PROVIDED INFORMATION.
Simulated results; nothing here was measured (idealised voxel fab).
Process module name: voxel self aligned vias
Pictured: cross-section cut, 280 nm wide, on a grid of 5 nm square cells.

WORK TASK.
Repeat every entry exactly, please.

YOUR RESPONSE.
Simulated results; nothing here was measured (idealised voxel fab).
Process module name: voxel self aligned vias
Pictured: cross-section cut, 280 nm wide, on a grid of 5 nm square cells.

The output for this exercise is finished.